ACTIVITY ▸
Nothing may be left out or changed. Print every entry.

• • • • •

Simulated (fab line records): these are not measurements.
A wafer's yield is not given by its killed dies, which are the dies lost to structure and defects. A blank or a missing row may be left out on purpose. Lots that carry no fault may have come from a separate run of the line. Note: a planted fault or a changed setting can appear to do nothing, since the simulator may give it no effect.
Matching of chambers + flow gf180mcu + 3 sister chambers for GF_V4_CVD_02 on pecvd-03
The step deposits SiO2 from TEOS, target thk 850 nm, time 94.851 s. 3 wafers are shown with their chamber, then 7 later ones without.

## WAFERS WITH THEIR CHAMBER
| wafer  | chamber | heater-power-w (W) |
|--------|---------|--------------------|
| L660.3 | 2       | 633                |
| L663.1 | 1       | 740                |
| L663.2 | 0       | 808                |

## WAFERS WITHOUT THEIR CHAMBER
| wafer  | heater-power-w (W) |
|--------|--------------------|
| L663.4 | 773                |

• • • • •

WRITTEN ANSWER ▸
Simulated (fab line records): these are not measurements.
A wafer's yield is not given by its killed dies, which are the dies lost to structure and defects. A blank or a missing row may be left out on purpose. Lots that carry no fault may have come from a separate run of the line. Note: a planted fault or a changed setting can appear to do nothing, since the simulator may give it no effect.
Matching of chambers + flow gf180mcu + 3 sister chambers for GF_V4_CVD_02 on pecvd-03
The step deposits SiO2 from TEOS, target thk 850 nm, time 94.851 s. 3 wafers are shown with their chamber, then 7 later ones without.

## WAFERS WITH THEIR CHAMBER
| wafer  | chamber | heater-power-w (W) |
|--------|---------|--------------------|
| L660.3 | 2       | 633                |
| L663.1 | 1       | 740                |
| L663.2 | 0       | 808                |

## WAFERS WITHOUT THEIR CHAMBER
| wafer  | heater-power-w (W) |
|--------|--------------------|
| L663.4 | 773                |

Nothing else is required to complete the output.